→ **Assigned task**: Copy the data as given. No line may be skipped.

→ **Information shown**:
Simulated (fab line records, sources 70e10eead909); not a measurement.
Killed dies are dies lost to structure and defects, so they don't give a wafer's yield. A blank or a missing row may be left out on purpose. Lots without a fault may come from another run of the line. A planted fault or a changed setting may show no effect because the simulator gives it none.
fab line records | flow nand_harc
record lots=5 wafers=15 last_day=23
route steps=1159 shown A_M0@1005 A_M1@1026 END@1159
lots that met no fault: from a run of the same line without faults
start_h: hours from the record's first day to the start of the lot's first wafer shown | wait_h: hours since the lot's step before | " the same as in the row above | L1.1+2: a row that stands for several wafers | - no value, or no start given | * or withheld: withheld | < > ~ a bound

→ **Written reply**:
Simulated (fab line records, sources 70e10eead909); not a measurement.
Killed dies are dies lost to structure and defects, so they don't give a wafer's yield. A blank or a missing row may be left out on purpose. Lots without a fault may come from another run of the line. A planted fault or a changed setting may show no effect because the simulator gives it none.
fab line records | flow nand_harc
record lots=5 wafers=15 last_day=23
route steps=1159 shown A_M0@1005 A_M1@1026 END@1159
lots that met no fault: from a run of the same line without faults
start_h: hours from the record's first day to the start of the lot's first wafer shown | wait_h: hours since the lot's step before | " the same as in the row above | L1.1+2: a row that stands for several wafers | - no value, or no start given | * or withheld: withheld | < > ~ a bound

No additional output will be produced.